Work order
Among the entries below, take the line with "Sound: wafers L691.4, L691.5, L691.6." and the line with "alike: readings whose", and output them and every line between them exactly, with nothing else.

Entries supplied
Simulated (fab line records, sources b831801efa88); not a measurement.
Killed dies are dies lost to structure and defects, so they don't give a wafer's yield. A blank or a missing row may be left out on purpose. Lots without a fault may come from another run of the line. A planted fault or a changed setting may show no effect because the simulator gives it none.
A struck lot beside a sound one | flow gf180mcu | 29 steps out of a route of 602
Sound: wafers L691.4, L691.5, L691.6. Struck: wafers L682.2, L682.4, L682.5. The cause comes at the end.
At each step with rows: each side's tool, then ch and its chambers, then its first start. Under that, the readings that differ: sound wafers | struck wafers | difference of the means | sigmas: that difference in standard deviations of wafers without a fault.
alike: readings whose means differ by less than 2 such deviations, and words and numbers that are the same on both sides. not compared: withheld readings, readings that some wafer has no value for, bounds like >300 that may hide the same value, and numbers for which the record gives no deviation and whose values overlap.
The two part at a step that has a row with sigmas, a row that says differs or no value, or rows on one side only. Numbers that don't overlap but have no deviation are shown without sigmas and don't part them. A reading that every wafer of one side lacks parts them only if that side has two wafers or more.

Answer section
Sound: wafers L691.4, L691.5, L691.6. Struck: wafers L682.2, L682.4, L682.5. The cause comes at the end.
At each step with rows: each side's tool, then ch and its chambers, then its first start. Under that, the readings that differ: sound wafers | struck wafers | difference of the means | sigmas: that difference in standard deviations of wafers without a fault.
alike: readings whose means differ by less than 2 such deviations, and words and numbers that are the same on both sides. not compared: withheld readings, readings that some wafer has no value for, bounds like >300 that may hide the same value, and numbers for which the record gives no deviation and whose values overlap.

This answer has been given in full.